Task item :: Nothing but the lines from the start of the entries through the line containing "Each band's line" should appear in the answer, each given exactly.

────────

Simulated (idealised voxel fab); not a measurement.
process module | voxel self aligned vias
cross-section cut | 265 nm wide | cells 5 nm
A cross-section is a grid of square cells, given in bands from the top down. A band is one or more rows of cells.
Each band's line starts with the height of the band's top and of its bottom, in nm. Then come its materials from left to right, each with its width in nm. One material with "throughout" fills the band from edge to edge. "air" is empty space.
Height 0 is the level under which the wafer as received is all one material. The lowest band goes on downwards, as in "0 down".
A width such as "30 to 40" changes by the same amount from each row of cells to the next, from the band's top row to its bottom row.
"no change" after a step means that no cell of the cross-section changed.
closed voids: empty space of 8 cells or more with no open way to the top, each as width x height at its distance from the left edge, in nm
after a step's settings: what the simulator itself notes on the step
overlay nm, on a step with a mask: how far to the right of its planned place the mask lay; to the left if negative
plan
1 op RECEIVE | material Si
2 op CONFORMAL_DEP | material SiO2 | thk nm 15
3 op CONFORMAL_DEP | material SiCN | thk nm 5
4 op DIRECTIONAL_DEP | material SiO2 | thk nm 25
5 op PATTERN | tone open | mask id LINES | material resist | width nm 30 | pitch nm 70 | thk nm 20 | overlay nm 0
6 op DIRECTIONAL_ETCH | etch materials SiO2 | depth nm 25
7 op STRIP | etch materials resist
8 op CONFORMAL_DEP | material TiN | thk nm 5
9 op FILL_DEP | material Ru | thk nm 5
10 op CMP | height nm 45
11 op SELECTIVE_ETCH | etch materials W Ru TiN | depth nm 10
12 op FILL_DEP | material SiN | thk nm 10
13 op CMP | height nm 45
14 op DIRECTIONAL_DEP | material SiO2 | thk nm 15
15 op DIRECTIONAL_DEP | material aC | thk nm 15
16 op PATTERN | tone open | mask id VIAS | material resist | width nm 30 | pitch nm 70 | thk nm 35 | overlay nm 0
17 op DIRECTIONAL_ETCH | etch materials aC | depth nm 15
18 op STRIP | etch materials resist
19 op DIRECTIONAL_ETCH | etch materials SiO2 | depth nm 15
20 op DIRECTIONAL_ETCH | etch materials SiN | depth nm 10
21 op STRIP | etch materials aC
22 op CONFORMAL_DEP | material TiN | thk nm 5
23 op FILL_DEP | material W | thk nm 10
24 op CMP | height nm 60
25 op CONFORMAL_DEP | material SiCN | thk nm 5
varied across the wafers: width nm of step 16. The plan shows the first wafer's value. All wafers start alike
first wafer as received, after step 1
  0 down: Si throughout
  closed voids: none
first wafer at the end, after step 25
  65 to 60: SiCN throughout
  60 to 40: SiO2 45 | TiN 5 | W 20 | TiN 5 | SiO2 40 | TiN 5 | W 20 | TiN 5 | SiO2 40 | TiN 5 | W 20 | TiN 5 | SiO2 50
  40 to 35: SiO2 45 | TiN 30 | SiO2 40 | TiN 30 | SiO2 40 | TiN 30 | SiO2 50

────────

Problem solution ::
Simulated (idealised voxel fab); not a measurement.
process module | voxel self aligned vias
cross-section cut | 265 nm wide | cells 5 nm
A cross-section is a grid of square cells, given in bands from the top down. A band is one or more rows of cells.
Each band's line starts with the height of the band's top and of its bottom, in nm. Then come its materials from left to right, each with its width in nm. One material with "throughout" fills the band from edge to edge. "air" is empty space.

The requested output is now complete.